## Requirement
Starting at the first line and ending at the last, repeat the material word for word.

=== Section Start ===

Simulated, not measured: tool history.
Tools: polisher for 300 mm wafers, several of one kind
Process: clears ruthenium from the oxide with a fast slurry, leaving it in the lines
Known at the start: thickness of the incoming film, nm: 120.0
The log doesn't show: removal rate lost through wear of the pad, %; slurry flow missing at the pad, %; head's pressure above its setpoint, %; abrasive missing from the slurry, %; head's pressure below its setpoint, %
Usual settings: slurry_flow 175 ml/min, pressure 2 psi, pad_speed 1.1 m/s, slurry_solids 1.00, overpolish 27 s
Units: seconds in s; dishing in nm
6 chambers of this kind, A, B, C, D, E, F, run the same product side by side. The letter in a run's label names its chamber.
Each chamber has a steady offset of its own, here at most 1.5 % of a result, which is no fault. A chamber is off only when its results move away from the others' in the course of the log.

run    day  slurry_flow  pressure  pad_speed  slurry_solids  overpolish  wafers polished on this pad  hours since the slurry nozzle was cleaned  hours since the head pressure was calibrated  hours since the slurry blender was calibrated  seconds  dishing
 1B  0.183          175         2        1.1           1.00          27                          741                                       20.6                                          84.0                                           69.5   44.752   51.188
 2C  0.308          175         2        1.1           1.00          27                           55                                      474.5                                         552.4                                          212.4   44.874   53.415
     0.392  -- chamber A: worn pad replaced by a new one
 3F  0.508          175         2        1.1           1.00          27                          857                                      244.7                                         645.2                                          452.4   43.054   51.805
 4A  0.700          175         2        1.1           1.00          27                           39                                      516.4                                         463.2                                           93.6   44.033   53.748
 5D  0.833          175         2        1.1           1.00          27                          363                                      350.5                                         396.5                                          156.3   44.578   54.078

=== Section End ===

## Written response
Simulated, not measured: tool history.
Tools: polisher for 300 mm wafers, several of one kind
Process: clears ruthenium from the oxide with a fast slurry, leaving it in the lines
Known at the start: thickness of the incoming film, nm: 120.0
The log doesn't show: removal rate lost through wear of the pad, %; slurry flow missing at the pad, %; head's pressure above its setpoint, %; abrasive missing from the slurry, %; head's pressure below its setpoint, %
Usual settings: slurry_flow 175 ml/min, pressure 2 psi, pad_speed 1.1 m/s, slurry_solids 1.00, overpolish 27 s
Units: seconds in s; dishing in nm
6 chambers of this kind, A, B, C, D, E, F, run the same product side by side. The letter in a run's label names its chamber.
Each chamber has a steady offset of its own, here at most 1.5 % of a result, which is no fault. A chamber is off only when its results move away from the others' in the course of the log.

run    day  slurry_flow  pressure  pad_speed  slurry_solids  overpolish  wafers polished on this pad  hours since the slurry nozzle was cleaned  hours since the head pressure was calibrated  hours since the slurry blender was calibrated  seconds  dishing
 1B  0.183          175         2        1.1           1.00          27                          741                                       20.6                                          84.0                                           69.5   44.752   51.188
 2C  0.308          175         2        1.1           1.00          27                           55                                      474.5                                         552.4                                          212.4   44.874   53.415
     0.392  -- chamber A: worn pad replaced by a new one
 3F  0.508          175         2        1.1           1.00          27                          857                                      244.7                                         645.2                                          452.4   43.054   51.805
 4A  0.700          175         2        1.1           1.00          27                           39                                      516.4                                         463.2                                           93.6   44.033   53.748
 5D  0.833          175         2        1.1           1.00          27                          363                                      350.5                                         396.5                                          156.3   44.578   54.078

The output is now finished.